=== Section Start ===
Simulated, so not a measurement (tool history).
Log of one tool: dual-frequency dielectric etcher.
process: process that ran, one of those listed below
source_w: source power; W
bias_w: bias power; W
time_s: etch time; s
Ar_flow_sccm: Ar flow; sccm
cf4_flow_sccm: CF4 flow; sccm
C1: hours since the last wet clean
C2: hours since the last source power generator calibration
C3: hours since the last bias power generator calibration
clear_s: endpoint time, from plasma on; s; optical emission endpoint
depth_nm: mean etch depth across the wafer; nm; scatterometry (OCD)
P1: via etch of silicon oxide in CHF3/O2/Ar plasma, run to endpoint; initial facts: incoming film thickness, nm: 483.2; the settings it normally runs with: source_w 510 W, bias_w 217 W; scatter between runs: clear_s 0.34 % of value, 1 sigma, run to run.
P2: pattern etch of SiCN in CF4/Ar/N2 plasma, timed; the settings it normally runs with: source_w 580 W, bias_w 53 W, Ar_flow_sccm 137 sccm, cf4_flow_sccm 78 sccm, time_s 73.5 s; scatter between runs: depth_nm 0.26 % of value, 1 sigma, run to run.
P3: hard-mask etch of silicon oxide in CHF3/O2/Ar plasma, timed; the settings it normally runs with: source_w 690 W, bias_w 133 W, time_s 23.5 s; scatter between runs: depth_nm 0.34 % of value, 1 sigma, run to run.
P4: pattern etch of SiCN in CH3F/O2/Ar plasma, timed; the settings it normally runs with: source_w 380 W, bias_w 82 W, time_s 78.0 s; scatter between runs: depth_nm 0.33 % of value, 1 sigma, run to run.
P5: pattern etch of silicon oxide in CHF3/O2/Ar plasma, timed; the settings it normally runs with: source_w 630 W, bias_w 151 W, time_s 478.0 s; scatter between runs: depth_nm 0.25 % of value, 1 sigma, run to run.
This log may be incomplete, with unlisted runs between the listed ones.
=== Section End ===

ASSIGNED TASK: Reproduce the listing word for word from its first line up to and including the line with "P4: pattern etch". Give no other lines.

REPLY:
Simulated, so not a measurement (tool history).
Log of one tool: dual-frequency dielectric etcher.
process: process that ran, one of those listed below
source_w: source power; W
bias_w: bias power; W
time_s: etch time; s
Ar_flow_sccm: Ar flow; sccm
cf4_flow_sccm: CF4 flow; sccm
C1: hours since the last wet clean
C2: hours since the last source power generator calibration
C3: hours since the last bias power generator calibration
clear_s: endpoint time, from plasma on; s; optical emission endpoint
depth_nm: mean etch depth across the wafer; nm; scatterometry (OCD)
P1: via etch of silicon oxide in CHF3/O2/Ar plasma, run to endpoint; initial facts: incoming film thickness, nm: 483.2; the settings it normally runs with: source_w 510 W, bias_w 217 W; scatter between runs: clear_s 0.34 % of value, 1 sigma, run to run.
P2: pattern etch of SiCN in CF4/Ar/N2 plasma, timed; the settings it normally runs with: source_w 580 W, bias_w 53 W, Ar_flow_sccm 137 sccm, cf4_flow_sccm 78 sccm, time_s 73.5 s; scatter between runs: depth_nm 0.26 % of value, 1 sigma, run to run.
P3: hard-mask etch of silicon oxide in CHF3/O2/Ar plasma, timed; the settings it normally runs with: source_w 690 W, bias_w 133 W, time_s 23.5 s; scatter between runs: depth_nm 0.34 % of value, 1 sigma, run to run.
P4: pattern etch of SiCN in CH3F/O2/Ar plasma, timed; the settings it normally runs with: source_w 380 W, bias_w 82 W, time_s 78.0 s; scatter between runs: depth_nm 0.33 % of value, 1 sigma, run to run.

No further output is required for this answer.